**WORK TASK**: Extract, unchanged, each line of the listing below from its first line through the line that contains "In this document", inclusive, and nothing else.

_ _ _ _ _

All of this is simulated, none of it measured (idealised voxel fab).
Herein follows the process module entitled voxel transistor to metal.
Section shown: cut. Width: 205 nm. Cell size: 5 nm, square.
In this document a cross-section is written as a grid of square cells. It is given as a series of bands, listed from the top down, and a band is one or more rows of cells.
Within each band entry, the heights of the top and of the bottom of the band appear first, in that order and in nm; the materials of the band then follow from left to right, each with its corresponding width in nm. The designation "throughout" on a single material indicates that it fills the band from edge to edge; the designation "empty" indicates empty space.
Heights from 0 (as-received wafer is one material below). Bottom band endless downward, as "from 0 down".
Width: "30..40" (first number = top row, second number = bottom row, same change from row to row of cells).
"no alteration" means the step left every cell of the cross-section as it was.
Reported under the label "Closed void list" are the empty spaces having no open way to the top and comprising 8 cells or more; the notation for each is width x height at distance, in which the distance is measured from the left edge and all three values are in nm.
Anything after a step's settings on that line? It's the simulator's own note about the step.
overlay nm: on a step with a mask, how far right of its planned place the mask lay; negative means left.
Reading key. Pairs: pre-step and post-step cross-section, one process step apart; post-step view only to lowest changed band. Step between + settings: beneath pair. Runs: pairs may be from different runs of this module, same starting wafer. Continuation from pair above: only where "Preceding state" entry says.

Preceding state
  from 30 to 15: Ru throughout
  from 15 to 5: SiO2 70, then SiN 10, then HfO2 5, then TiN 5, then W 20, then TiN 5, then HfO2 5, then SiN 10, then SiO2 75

_ _ _ _ _

**WRITTEN ANSWER**:
All of this is simulated, none of it measured (idealised voxel fab).
Herein follows the process module entitled voxel transistor to metal.
Section shown: cut. Width: 205 nm. Cell size: 5 nm, square.
In this document a cross-section is written as a grid of square cells. It is given as a series of bands, listed from the top down, and a band is one or more rows of cells.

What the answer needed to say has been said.